• _TASK ITEM_:
The listing below must be reproduced in full, exactly as written.

START DATA TO EXAMINE

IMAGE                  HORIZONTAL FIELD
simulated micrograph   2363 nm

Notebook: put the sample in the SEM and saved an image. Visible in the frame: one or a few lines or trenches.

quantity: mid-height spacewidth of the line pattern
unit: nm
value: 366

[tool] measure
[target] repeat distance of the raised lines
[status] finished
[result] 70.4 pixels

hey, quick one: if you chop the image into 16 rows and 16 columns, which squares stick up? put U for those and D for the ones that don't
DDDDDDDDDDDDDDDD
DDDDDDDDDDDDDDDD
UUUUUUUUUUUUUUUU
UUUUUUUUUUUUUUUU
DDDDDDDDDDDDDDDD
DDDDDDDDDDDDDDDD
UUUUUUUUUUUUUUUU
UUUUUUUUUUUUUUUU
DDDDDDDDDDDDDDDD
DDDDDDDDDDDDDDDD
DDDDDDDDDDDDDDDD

END DATA TO EXAMINE

• _WORKED SOLUTION_:
IMAGE                  HORIZONTAL FIELD
simulated micrograph   2363 nm

Notebook: put the sample in the SEM and saved an image. Visible in the frame: one or a few lines or trenches.

quantity: mid-height spacewidth of the line pattern
unit: nm
value: 366

[tool] measure
[target] repeat distance of the raised lines
[status] finished
[result] 70.4 pixels

hey, quick one: if you chop the image into 16 rows and 16 columns, which squares stick up? put U for those and D for the ones that don't
DDDDDDDDDDDDDDDD
DDDDDDDDDDDDDDDD
UUUUUUUUUUUUUUUU
UUUUUUUUUUUUUUUU
DDDDDDDDDDDDDDDD
DDDDDDDDDDDDDDDD
UUUUUUUUUUUUUUUU
UUUUUUUUUUUUUUUU
DDDDDDDDDDDDDDDD
DDDDDDDDDDDDDDDD
DDDDDDDDDDDDDDDD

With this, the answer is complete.